● Assigned task
Please reproduce the data below exactly, from the first line through the line containing "The step: polishes SiO2.", and leave every later line out.

● Data records
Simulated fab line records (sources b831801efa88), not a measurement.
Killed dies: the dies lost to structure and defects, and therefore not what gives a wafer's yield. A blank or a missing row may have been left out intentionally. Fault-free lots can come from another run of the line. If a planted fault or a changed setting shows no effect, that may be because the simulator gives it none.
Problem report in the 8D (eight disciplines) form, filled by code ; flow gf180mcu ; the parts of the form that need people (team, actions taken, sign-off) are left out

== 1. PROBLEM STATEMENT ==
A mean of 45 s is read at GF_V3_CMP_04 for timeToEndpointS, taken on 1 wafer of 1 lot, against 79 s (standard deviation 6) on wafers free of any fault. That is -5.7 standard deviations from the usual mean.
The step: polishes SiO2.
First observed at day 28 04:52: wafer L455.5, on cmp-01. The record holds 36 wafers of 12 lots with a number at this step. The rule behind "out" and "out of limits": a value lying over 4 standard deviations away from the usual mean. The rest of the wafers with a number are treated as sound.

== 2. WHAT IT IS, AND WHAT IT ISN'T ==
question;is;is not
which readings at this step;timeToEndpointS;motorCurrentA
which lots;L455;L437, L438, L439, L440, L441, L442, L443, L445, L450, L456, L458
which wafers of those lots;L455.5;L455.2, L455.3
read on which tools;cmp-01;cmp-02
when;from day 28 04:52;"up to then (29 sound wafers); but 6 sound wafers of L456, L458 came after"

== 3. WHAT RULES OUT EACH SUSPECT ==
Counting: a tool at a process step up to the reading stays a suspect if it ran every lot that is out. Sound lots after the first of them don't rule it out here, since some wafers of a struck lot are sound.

● Answer section
Simulated fab line records (sources b831801efa88), not a measurement.
Killed dies: the dies lost to structure and defects, and therefore not what gives a wafer's yield. A blank or a missing row may have been left out intentionally. Fault-free lots can come from another run of the line. If a planted fault or a changed setting shows no effect, that may be because the simulator gives it none.
Problem report in the 8D (eight disciplines) form, filled by code ; flow gf180mcu ; the parts of the form that need people (team, actions taken, sign-off) are left out

== 1. PROBLEM STATEMENT ==
A mean of 45 s is read at GF_V3_CMP_04 for timeToEndpointS, taken on 1 wafer of 1 lot, against 79 s (standard deviation 6) on wafers free of any fault. That is -5.7 standard deviations from the usual mean.
The step: polishes SiO2.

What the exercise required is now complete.